Copy out the first line of the listing and every line after it, exactly, until you have copied the line containing "24,191.8,155,2.8,1.16,1.00,71,467.84".

━━━ Supplied entries ━━━

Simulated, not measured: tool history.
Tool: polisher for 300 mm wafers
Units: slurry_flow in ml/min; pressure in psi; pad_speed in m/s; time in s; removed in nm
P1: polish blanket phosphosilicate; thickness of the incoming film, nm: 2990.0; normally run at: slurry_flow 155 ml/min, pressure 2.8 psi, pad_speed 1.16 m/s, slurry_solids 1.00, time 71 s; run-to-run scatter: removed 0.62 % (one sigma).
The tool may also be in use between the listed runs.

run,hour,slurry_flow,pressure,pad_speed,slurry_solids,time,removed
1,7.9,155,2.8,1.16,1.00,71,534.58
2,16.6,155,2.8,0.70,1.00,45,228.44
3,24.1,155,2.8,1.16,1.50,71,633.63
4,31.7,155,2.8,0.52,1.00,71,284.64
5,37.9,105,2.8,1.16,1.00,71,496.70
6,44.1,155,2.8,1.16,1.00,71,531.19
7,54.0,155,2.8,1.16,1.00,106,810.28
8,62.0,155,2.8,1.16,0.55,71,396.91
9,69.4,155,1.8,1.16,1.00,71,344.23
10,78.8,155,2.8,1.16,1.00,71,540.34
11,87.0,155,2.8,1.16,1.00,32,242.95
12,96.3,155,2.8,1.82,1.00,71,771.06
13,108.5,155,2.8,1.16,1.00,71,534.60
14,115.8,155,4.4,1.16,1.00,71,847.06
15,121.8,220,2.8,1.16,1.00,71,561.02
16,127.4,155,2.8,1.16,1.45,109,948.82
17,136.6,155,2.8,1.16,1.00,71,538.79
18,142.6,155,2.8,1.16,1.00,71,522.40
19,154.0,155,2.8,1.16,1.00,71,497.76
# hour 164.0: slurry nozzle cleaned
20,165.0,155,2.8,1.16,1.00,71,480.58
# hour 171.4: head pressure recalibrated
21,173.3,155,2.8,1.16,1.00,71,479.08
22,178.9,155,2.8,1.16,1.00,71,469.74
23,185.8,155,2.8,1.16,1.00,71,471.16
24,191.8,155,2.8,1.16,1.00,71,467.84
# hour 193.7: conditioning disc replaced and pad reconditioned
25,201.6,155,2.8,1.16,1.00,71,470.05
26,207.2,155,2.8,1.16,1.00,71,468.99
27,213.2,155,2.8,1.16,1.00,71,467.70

━━━

*Written reply*:
Simulated, not measured: tool history.
Tool: polisher for 300 mm wafers
Units: slurry_flow in ml/min; pressure in psi; pad_speed in m/s; time in s; removed in nm
P1: polish blanket phosphosilicate; thickness of the incoming film, nm: 2990.0; normally run at: slurry_flow 155 ml/min, pressure 2.8 psi, pad_speed 1.16 m/s, slurry_solids 1.00, time 71 s; run-to-run scatter: removed 0.62 % (one sigma).
The tool may also be in use between the listed runs.

run,hour,slurry_flow,pressure,pad_speed,slurry_solids,time,removed
1,7.9,155,2.8,1.16,1.00,71,534.58
2,16.6,155,2.8,0.70,1.00,45,228.44
3,24.1,155,2.8,1.16,1.50,71,633.63
4,31.7,155,2.8,0.52,1.00,71,284.64
5,37.9,105,2.8,1.16,1.00,71,496.70
6,44.1,155,2.8,1.16,1.00,71,531.19
7,54.0,155,2.8,1.16,1.00,106,810.28
8,62.0,155,2.8,1.16,0.55,71,396.91
9,69.4,155,1.8,1.16,1.00,71,344.23
10,78.8,155,2.8,1.16,1.00,71,540.34
11,87.0,155,2.8,1.16,1.00,32,242.95
12,96.3,155,2.8,1.82,1.00,71,771.06
13,108.5,155,2.8,1.16,1.00,71,534.60
14,115.8,155,4.4,1.16,1.00,71,847.06
15,121.8,220,2.8,1.16,1.00,71,561.02
16,127.4,155,2.8,1.16,1.45,109,948.82
17,136.6,155,2.8,1.16,1.00,71,538.79
18,142.6,155,2.8,1.16,1.00,71,522.40
19,154.0,155,2.8,1.16,1.00,71,497.76
# hour 164.0: slurry nozzle cleaned
20,165.0,155,2.8,1.16,1.00,71,480.58
# hour 171.4: head pressure recalibrated
21,173.3,155,2.8,1.16,1.00,71,479.08
22,178.9,155,2.8,1.16,1.00,71,469.74
23,185.8,155,2.8,1.16,1.00,71,471.16
24,191.8,155,2.8,1.16,1.00,71,467.84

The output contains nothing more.